**Exercise:**
Start to finish, copy the data exactly.

**Material supplied:**
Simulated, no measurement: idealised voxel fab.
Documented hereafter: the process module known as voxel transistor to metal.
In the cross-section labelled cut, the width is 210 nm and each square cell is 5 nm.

**Your response:**
Simulated, no measurement: idealised voxel fab.
Documented hereafter: the process module known as voxel transistor to metal.
In the cross-section labelled cut, the width is 210 nm and each square cell is 5 nm.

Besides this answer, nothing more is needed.